- **WORK ITEM**
Produce the listing below again, exactly as shown.

*** GIVEN DATA Section Begins ***
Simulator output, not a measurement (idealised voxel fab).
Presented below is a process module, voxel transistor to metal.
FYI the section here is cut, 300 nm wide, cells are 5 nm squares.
*** GIVEN DATA Section Ends ***

- **WRITTEN ANSWER**
Simulator output, not a measurement (idealised voxel fab).
Presented below is a process module, voxel transistor to metal.
FYI the section here is cut, 300 nm wide, cells are 5 nm squares.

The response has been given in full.